### DATA SUPPLIED
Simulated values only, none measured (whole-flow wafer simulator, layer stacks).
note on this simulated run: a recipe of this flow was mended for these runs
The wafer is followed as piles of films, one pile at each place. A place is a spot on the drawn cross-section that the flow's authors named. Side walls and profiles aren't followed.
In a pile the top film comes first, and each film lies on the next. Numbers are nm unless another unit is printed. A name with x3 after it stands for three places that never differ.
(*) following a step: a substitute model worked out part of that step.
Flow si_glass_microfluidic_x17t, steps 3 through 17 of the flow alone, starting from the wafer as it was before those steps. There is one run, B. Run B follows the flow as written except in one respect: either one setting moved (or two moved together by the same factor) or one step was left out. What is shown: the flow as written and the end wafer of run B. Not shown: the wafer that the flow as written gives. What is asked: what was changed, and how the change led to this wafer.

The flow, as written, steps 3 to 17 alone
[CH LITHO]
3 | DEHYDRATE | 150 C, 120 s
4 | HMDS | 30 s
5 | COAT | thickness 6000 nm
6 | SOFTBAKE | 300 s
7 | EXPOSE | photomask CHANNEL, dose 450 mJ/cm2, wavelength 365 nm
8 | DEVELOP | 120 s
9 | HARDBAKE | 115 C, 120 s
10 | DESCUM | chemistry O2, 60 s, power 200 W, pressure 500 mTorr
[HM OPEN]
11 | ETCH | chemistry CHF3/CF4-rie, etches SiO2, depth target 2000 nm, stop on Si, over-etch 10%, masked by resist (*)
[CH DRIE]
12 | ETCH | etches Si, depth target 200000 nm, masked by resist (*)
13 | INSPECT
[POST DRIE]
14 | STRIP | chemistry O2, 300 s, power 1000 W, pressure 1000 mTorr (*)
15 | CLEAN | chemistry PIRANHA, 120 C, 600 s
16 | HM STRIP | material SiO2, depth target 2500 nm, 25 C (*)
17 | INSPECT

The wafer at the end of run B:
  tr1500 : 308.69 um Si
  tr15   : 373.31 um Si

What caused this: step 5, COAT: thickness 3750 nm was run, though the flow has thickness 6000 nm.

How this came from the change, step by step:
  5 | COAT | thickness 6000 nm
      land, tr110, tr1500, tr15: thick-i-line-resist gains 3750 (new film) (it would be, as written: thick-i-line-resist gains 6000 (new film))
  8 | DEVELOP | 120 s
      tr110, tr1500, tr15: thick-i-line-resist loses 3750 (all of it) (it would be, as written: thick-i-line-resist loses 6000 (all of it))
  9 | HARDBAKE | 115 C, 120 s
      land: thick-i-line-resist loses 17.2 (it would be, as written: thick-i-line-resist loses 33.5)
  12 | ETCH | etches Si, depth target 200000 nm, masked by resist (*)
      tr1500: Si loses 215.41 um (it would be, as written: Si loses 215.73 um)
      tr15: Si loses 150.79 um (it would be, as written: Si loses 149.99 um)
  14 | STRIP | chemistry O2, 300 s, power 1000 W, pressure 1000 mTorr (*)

### WORK ITEM
Please give an exact restatement of only the lines from the beginning of the material above to the line with "(*) following a", inclusive.

### YOUR RESPONSE
Simulated values only, none measured (whole-flow wafer simulator, layer stacks).
note on this simulated run: a recipe of this flow was mended for these runs
The wafer is followed as piles of films, one pile at each place. A place is a spot on the drawn cross-section that the flow's authors named. Side walls and profiles aren't followed.
In a pile the top film comes first, and each film lies on the next. Numbers are nm unless another unit is printed. A name with x3 after it stands for three places that never differ.
(*) following a step: a substitute model worked out part of that step.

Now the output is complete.